• [Information supplied]
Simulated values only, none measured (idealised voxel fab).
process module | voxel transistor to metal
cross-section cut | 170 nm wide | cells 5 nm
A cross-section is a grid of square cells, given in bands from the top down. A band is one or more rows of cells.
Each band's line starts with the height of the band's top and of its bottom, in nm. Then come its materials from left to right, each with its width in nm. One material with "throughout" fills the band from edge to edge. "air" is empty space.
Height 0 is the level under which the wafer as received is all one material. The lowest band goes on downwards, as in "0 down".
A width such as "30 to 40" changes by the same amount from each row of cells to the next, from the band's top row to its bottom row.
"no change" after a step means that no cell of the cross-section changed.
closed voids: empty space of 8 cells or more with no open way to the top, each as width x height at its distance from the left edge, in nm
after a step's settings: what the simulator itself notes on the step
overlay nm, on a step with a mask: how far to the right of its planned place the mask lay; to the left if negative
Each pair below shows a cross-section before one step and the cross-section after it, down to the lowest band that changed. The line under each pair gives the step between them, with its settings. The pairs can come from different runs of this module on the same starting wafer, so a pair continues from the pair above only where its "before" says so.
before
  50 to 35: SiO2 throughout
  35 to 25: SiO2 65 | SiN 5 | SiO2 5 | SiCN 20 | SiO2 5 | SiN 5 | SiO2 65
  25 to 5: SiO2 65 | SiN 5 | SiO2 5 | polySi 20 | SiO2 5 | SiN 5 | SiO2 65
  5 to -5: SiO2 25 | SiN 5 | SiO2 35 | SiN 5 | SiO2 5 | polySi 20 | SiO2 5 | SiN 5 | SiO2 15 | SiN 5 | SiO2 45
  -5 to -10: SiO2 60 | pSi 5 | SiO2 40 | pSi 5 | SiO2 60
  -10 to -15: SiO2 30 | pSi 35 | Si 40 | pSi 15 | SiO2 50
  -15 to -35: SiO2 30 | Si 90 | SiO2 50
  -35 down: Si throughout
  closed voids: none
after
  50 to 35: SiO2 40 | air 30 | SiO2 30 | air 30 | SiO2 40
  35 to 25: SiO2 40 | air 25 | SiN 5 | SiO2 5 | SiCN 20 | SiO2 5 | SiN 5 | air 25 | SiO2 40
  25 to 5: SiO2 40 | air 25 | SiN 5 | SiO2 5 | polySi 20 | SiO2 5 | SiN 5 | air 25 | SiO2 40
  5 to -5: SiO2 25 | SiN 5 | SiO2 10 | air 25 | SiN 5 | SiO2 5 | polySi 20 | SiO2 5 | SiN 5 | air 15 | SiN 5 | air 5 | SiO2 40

• [Task item] The lines of the data, from the first through the one containing "after a step's", are to be transcribed exactly.

• [Reply]
Simulated values only, none measured (idealised voxel fab).
process module | voxel transistor to metal
cross-section cut | 170 nm wide | cells 5 nm
A cross-section is a grid of square cells, given in bands from the top down. A band is one or more rows of cells.
Each band's line starts with the height of the band's top and of its bottom, in nm. Then come its materials from left to right, each with its width in nm. One material with "throughout" fills the band from edge to edge. "air" is empty space.
Height 0 is the level under which the wafer as received is all one material. The lowest band goes on downwards, as in "0 down".
A width such as "30 to 40" changes by the same amount from each row of cells to the next, from the band's top row to its bottom row.
"no change" after a step means that no cell of the cross-section changed.
closed voids: empty space of 8 cells or more with no open way to the top, each as width x height at its distance from the left edge, in nm
after a step's settings: what the simulator itself notes on the step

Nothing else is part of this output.